• _Information supplied_:
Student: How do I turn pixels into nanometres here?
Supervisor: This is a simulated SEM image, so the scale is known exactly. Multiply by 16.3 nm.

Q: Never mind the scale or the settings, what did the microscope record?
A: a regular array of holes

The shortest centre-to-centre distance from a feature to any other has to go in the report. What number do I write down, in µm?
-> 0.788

• _Work order_: Set the material down exactly as written, starting at its first line. The line containing "The shortest centre-to-centre" is the last one to include.

• _Task answer_:
Student: How do I turn pixels into nanometres here?
Supervisor: This is a simulated SEM image, so the scale is known exactly. Multiply by 16.3 nm.

Q: Never mind the scale or the settings, what did the microscope record?
A: a regular array of holes

The shortest centre-to-centre distance from a feature to any other has to go in the report. What number do I write down, in µm?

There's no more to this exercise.